■ LISTED RECORDS ■
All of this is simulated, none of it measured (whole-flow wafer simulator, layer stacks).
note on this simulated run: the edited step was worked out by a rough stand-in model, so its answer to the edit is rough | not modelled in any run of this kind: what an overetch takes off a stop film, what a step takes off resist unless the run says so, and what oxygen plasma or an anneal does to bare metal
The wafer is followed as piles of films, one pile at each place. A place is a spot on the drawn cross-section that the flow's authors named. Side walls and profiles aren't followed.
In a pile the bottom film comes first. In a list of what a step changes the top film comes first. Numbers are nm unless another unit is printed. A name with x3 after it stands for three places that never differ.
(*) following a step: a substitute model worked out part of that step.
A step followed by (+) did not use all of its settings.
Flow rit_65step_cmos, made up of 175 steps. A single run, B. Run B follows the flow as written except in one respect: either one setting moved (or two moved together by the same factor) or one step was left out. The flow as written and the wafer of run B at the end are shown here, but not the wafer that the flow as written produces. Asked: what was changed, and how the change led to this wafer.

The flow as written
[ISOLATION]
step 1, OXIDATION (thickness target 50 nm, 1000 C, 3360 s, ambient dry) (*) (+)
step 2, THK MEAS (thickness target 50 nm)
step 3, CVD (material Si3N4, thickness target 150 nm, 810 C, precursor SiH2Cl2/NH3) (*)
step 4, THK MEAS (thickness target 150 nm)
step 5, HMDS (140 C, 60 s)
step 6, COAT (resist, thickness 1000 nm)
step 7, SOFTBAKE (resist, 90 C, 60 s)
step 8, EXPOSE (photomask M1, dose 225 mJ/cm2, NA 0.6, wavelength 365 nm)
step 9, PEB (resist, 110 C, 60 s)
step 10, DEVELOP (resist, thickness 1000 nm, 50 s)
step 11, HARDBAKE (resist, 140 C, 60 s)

■ BRIEF ■
What you return should be the lines from the beginning of the records through the one that contains "step 1, OXIDATION", repeated exactly and with no additions.

■ EXERCISE SOLUTION ■
All of this is simulated, none of it measured (whole-flow wafer simulator, layer stacks).
note on this simulated run: the edited step was worked out by a rough stand-in model, so its answer to the edit is rough | not modelled in any run of this kind: what an overetch takes off a stop film, what a step takes off resist unless the run says so, and what oxygen plasma or an anneal does to bare metal
The wafer is followed as piles of films, one pile at each place. A place is a spot on the drawn cross-section that the flow's authors named. Side walls and profiles aren't followed.
In a pile the bottom film comes first. In a list of what a step changes the top film comes first. Numbers are nm unless another unit is printed. A name with x3 after it stands for three places that never differ.
(*) following a step: a substitute model worked out part of that step.
A step followed by (+) did not use all of its settings.
Flow rit_65step_cmos, made up of 175 steps. A single run, B. Run B follows the flow as written except in one respect: either one setting moved (or two moved together by the same factor) or one step was left out. The flow as written and the wafer of run B at the end are shown here, but not the wafer that the flow as written produces. Asked: what was changed, and how the change led to this wafer.

The flow as written
[ISOLATION]
step 1, OXIDATION (thickness target 50 nm, 1000 C, 3360 s, ambient dry) (*) (+)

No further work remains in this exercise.